*Action item:* Between the line containing "fab line records | flow n5_finfet" and the line containing "lots that met" lies a run of lines; give that run again exactly, with both of those lines, and nothing else from the entries below.

* * * * *
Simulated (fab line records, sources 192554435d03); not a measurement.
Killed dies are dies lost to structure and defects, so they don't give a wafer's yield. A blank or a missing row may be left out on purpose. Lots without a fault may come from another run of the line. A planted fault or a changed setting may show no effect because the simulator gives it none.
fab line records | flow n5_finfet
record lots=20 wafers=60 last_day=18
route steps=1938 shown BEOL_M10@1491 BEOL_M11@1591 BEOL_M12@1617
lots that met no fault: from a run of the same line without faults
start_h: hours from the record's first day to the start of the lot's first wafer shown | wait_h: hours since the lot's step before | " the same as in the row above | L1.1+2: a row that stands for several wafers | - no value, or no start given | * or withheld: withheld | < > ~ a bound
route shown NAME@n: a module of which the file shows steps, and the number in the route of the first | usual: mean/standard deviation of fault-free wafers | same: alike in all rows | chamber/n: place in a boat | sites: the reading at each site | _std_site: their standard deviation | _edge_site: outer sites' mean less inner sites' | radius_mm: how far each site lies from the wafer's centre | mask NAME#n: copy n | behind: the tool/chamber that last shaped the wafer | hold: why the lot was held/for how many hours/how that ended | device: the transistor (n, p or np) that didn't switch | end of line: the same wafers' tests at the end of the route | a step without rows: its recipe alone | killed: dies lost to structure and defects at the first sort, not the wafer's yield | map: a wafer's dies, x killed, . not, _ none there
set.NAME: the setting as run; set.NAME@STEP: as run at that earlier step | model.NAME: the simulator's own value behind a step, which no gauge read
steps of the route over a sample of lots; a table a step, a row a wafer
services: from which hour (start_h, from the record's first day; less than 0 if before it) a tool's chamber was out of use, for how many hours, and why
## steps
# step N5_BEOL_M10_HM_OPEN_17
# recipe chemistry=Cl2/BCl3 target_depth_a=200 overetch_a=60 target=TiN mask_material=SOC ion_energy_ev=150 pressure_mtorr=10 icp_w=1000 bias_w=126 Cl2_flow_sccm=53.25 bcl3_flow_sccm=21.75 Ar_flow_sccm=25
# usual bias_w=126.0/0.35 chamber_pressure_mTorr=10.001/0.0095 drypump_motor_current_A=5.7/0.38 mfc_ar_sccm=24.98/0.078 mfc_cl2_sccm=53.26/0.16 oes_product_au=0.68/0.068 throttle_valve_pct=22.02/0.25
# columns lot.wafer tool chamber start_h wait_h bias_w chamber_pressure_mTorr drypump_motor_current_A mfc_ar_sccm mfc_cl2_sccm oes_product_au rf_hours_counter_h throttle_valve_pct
* * * * *

*Exercise response:*
fab line records | flow n5_finfet
record lots=20 wafers=60 last_day=18
route steps=1938 shown BEOL_M10@1491 BEOL_M11@1591 BEOL_M12@1617
lots that met no fault: from a run of the same line without faults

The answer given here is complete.